◆ PROVIDED MATERIAL
★ ★ ★ ★

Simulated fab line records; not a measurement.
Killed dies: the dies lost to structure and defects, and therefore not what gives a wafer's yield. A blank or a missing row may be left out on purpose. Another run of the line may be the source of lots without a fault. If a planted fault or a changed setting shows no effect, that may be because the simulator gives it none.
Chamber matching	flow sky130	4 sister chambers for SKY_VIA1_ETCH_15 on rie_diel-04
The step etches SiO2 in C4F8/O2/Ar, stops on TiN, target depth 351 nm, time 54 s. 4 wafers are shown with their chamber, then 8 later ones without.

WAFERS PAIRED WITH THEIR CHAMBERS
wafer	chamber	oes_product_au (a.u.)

★ ★ ★ ★

◆ REQUIRED ACTION
For each record above, print an exact copy.

◆ WRITTEN SOLUTION
Simulated fab line records; not a measurement.
Killed dies: the dies lost to structure and defects, and therefore not what gives a wafer's yield. A blank or a missing row may be left out on purpose. Another run of the line may be the source of lots without a fault. If a planted fault or a changed setting shows no effect, that may be because the simulator gives it none.
Chamber matching	flow sky130	4 sister chambers for SKY_VIA1_ETCH_15 on rie_diel-04
The step etches SiO2 in C4F8/O2/Ar, stops on TiN, target depth 351 nm, time 54 s. 4 wafers are shown with their chamber, then 8 later ones without.

WAFERS PAIRED WITH THEIR CHAMBERS
wafer	chamber	oes_product_au (a.u.)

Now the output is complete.